_Record set_.
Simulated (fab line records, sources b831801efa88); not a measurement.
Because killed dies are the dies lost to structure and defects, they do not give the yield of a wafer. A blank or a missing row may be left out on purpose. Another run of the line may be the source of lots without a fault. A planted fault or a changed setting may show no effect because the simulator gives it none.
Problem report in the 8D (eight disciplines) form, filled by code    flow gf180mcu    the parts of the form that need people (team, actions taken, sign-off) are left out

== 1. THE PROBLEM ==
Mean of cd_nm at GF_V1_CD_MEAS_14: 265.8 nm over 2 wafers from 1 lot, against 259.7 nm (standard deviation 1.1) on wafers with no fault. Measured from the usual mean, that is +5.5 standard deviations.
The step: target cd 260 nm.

_Brief_. The records above are to be printed out again exactly, without omission.

_Exercise output_.
Simulated (fab line records, sources b831801efa88); not a measurement.
Because killed dies are the dies lost to structure and defects, they do not give the yield of a wafer. A blank or a missing row may be left out on purpose. Another run of the line may be the source of lots without a fault. A planted fault or a changed setting may show no effect because the simulator gives it none.
Problem report in the 8D (eight disciplines) form, filled by code    flow gf180mcu    the parts of the form that need people (team, actions taken, sign-off) are left out

== 1. THE PROBLEM ==
Mean of cd_nm at GF_V1_CD_MEAS_14: 265.8 nm over 2 wafers from 1 lot, against 259.7 nm (standard deviation 1.1) on wafers with no fault. Measured from the usual mean, that is +5.5 standard deviations.
The step: target cd 260 nm.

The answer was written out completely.